--

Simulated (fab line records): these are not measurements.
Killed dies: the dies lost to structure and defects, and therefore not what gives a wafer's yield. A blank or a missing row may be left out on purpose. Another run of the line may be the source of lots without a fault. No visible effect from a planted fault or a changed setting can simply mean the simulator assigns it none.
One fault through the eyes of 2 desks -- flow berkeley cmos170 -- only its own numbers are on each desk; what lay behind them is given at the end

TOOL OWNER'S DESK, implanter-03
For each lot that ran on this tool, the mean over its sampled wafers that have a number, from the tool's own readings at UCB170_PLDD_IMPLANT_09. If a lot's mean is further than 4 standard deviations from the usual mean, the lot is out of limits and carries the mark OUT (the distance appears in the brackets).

--

[Exercise]: The whole of the data must be given again, exactly as shown.

[Solution]:
Simulated (fab line records): these are not measurements.
Killed dies: the dies lost to structure and defects, and therefore not what gives a wafer's yield. A blank or a missing row may be left out on purpose. Another run of the line may be the source of lots without a fault. No visible effect from a planted fault or a changed setting can simply mean the simulator assigns it none.
One fault through the eyes of 2 desks -- flow berkeley cmos170 -- only its own numbers are on each desk; what lay behind them is given at the end

TOOL OWNER'S DESK, implanter-03
For each lot that ran on this tool, the mean over its sampled wafers that have a number, from the tool's own readings at UCB170_PLDD_IMPLANT_09. If a lot's mean is further than 4 standard deviations from the usual mean, the lot is out of limits and carries the mark OUT (the distance appears in the brackets).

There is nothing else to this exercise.